(Brief): Transcribe the records below. Leave nothing out and change nothing.

****************

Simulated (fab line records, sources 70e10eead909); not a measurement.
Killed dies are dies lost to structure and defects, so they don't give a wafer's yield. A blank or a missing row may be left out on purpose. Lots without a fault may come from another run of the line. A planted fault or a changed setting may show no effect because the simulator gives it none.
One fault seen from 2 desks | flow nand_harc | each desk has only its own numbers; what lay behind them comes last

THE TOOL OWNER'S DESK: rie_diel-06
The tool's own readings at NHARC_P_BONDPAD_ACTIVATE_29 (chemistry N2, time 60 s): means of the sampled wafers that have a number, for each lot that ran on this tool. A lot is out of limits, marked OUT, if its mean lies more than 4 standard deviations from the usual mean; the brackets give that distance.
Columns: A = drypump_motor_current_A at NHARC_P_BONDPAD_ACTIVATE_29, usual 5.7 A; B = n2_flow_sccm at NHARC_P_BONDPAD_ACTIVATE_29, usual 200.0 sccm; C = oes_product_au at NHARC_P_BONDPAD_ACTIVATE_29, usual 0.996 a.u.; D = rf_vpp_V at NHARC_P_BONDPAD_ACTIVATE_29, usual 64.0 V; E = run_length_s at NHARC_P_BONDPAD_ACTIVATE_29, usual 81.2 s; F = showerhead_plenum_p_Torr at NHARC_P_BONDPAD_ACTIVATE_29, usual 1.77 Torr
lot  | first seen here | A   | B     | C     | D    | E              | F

****************

(Problem solution):
Simulated (fab line records, sources 70e10eead909); not a measurement.
Killed dies are dies lost to structure and defects, so they don't give a wafer's yield. A blank or a missing row may be left out on purpose. Lots without a fault may come from another run of the line. A planted fault or a changed setting may show no effect because the simulator gives it none.
One fault seen from 2 desks | flow nand_harc | each desk has only its own numbers; what lay behind them comes last

THE TOOL OWNER'S DESK: rie_diel-06
The tool's own readings at NHARC_P_BONDPAD_ACTIVATE_29 (chemistry N2, time 60 s): means of the sampled wafers that have a number, for each lot that ran on this tool. A lot is out of limits, marked OUT, if its mean lies more than 4 standard deviations from the usual mean; the brackets give that distance.
Columns: A = drypump_motor_current_A at NHARC_P_BONDPAD_ACTIVATE_29, usual 5.7 A; B = n2_flow_sccm at NHARC_P_BONDPAD_ACTIVATE_29, usual 200.0 sccm; C = oes_product_au at NHARC_P_BONDPAD_ACTIVATE_29, usual 0.996 a.u.; D = rf_vpp_V at NHARC_P_BONDPAD_ACTIVATE_29, usual 64.0 V; E = run_length_s at NHARC_P_BONDPAD_ACTIVATE_29, usual 81.2 s; F = showerhead_plenum_p_Torr at NHARC_P_BONDPAD_ACTIVATE_29, usual 1.77 Torr
lot  | first seen here | A   | B     | C     | D    | E              | F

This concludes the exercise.